» **Exercise**:
Beginning with the first line of the material, set down each line exactly as written, up to and including the line with "Pictured: cross-section cut, 265".

» **Data section**:
• • • •
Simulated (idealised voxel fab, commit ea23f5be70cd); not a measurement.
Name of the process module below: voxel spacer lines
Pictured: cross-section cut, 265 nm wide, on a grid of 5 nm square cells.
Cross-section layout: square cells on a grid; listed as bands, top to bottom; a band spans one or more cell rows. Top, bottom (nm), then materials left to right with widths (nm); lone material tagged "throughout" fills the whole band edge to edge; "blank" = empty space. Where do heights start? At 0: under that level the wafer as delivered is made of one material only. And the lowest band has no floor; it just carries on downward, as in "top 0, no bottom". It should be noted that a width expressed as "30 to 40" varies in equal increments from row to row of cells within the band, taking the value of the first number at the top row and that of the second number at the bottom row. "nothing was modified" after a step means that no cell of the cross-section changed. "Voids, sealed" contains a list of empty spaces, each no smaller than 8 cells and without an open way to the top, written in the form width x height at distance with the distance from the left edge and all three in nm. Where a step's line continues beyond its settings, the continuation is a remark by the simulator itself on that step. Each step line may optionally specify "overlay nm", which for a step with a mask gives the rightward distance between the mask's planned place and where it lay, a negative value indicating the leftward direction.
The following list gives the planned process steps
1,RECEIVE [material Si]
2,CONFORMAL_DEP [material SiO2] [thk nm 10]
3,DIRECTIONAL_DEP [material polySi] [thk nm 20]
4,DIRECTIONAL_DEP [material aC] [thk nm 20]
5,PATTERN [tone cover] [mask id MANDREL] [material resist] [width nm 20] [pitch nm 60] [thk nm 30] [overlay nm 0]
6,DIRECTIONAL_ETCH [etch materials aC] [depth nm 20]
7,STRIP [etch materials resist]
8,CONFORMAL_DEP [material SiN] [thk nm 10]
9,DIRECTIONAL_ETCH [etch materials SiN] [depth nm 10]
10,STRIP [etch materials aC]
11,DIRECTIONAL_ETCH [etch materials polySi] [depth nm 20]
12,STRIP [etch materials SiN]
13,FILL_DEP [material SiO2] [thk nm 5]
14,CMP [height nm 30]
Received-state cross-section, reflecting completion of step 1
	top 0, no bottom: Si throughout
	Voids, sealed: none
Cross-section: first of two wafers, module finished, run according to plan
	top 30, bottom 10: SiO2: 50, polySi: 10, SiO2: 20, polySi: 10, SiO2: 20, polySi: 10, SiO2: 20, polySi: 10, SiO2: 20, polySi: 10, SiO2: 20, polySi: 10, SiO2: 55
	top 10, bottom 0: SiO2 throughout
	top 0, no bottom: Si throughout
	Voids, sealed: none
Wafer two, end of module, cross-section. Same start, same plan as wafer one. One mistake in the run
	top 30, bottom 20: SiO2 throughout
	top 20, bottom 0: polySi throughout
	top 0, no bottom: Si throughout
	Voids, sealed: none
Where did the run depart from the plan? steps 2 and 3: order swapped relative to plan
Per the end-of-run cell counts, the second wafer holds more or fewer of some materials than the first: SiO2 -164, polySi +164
• • • •

» **Answer area**:
Simulated (idealised voxel fab, commit ea23f5be70cd); not a measurement.
Name of the process module below: voxel spacer lines
Pictured: cross-section cut, 265 nm wide, on a grid of 5 nm square cells.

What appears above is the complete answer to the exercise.